> _Assignment_
Each line of the material, from the first through the one containing "Known at the", is to be written out exactly.

Provided records Block Start

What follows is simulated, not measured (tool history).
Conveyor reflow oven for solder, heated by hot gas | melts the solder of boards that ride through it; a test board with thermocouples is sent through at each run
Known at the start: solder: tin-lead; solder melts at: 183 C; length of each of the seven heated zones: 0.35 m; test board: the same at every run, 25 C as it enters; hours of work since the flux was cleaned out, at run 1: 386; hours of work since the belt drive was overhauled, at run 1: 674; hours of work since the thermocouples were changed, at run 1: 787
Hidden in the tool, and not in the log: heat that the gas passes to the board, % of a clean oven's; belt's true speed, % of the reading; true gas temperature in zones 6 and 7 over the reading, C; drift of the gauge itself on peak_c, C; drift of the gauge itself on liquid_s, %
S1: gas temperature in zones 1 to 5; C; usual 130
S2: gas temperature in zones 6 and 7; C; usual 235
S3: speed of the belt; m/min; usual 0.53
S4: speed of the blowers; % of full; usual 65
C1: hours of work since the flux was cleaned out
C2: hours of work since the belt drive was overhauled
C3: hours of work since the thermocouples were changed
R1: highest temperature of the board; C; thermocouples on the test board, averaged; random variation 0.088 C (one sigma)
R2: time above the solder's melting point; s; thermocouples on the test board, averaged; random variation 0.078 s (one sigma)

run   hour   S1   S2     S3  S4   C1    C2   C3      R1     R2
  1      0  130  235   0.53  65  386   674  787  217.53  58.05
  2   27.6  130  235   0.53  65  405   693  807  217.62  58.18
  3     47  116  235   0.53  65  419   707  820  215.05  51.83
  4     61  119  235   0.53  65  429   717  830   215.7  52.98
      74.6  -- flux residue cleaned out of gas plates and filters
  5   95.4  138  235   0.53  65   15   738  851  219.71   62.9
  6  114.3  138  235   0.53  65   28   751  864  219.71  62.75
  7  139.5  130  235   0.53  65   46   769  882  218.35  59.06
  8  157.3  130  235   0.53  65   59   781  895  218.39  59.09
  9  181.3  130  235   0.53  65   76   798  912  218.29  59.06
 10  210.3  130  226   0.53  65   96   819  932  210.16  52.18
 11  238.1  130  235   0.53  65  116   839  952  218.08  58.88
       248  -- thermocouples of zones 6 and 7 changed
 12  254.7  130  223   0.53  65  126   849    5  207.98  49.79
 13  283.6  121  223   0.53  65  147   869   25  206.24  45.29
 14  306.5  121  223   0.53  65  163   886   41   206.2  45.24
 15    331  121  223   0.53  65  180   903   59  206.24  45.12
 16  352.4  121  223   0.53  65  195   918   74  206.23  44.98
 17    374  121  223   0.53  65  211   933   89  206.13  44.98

Provided records Block End

> _Response_
What follows is simulated, not measured (tool history).
Conveyor reflow oven for solder, heated by hot gas | melts the solder of boards that ride through it; a test board with thermocouples is sent through at each run
Known at the start: solder: tin-lead; solder melts at: 183 C; length of each of the seven heated zones: 0.35 m; test board: the same at every run, 25 C as it enters; hours of work since the flux was cleaned out, at run 1: 386; hours of work since the belt drive was overhauled, at run 1: 674; hours of work since the thermocouples were changed, at run 1: 787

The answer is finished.